**Activity**. Which lines below fall between the one containing "Tool in this" and the one containing "11,48.5,300,3.7,0.86,0.55,17,?"? Repeat them exactly, counting both of those lines, and add nothing else.

++++ Provided information

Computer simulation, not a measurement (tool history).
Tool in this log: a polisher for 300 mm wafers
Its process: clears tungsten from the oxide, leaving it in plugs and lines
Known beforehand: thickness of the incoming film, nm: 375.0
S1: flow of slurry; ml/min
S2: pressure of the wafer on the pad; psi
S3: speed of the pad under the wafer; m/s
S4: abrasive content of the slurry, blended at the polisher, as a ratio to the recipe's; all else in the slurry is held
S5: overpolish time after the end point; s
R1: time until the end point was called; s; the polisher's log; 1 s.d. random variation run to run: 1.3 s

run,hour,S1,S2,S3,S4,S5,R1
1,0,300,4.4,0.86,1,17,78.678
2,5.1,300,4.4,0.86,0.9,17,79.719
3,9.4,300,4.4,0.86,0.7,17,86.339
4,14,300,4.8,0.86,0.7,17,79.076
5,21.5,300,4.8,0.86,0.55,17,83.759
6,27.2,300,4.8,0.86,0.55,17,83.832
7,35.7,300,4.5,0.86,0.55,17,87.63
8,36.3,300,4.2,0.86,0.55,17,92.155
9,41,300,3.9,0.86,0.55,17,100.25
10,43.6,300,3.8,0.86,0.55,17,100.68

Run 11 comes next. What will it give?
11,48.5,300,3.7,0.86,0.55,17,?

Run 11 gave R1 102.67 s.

++++++++

**Exercise output**.
Tool in this log: a polisher for 300 mm wafers
Its process: clears tungsten from the oxide, leaving it in plugs and lines
Known beforehand: thickness of the incoming film, nm: 375.0
S1: flow of slurry; ml/min
S2: pressure of the wafer on the pad; psi
S3: speed of the pad under the wafer; m/s
S4: abrasive content of the slurry, blended at the polisher, as a ratio to the recipe's; all else in the slurry is held
S5: overpolish time after the end point; s
R1: time until the end point was called; s; the polisher's log; 1 s.d. random variation run to run: 1.3 s

run,hour,S1,S2,S3,S4,S5,R1
1,0,300,4.4,0.86,1,17,78.678
2,5.1,300,4.4,0.86,0.9,17,79.719
3,9.4,300,4.4,0.86,0.7,17,86.339
4,14,300,4.8,0.86,0.7,17,79.076
5,21.5,300,4.8,0.86,0.55,17,83.759
6,27.2,300,4.8,0.86,0.55,17,83.832
7,35.7,300,4.5,0.86,0.55,17,87.63
8,36.3,300,4.2,0.86,0.55,17,92.155
9,41,300,3.9,0.86,0.55,17,100.25
10,43.6,300,3.8,0.86,0.55,17,100.68

Run 11 comes next. What will it give?
11,48.5,300,3.7,0.86,0.55,17,?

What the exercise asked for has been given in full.